◆ **Data shown**
===============

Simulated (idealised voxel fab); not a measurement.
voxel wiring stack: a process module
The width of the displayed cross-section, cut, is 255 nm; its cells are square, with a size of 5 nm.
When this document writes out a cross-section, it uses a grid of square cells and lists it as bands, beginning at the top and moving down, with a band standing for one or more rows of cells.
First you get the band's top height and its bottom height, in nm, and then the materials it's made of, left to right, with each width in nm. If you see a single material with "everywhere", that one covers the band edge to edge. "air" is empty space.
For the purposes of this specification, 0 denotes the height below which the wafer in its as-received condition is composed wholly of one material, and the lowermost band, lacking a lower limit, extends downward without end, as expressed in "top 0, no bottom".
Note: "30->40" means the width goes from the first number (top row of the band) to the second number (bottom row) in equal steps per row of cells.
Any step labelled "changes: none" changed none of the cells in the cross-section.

===============

◆ **Work item**
Please output the complete data exactly.

◆ **Answer space**
Simulated (idealised voxel fab); not a measurement.
voxel wiring stack: a process module
The width of the displayed cross-section, cut, is 255 nm; its cells are square, with a size of 5 nm.
When this document writes out a cross-section, it uses a grid of square cells and lists it as bands, beginning at the top and moving down, with a band standing for one or more rows of cells.
First you get the band's top height and its bottom height, in nm, and then the materials it's made of, left to right, with each width in nm. If you see a single material with "everywhere", that one covers the band edge to edge. "air" is empty space.
For the purposes of this specification, 0 denotes the height below which the wafer in its as-received condition is composed wholly of one material, and the lowermost band, lacking a lower limit, extends downward without end, as expressed in "top 0, no bottom".
Note: "30->40" means the width goes from the first number (top row of the band) to the second number (bottom row) in equal steps per row of cells.
Any step labelled "changes: none" changed none of the cells in the cross-section.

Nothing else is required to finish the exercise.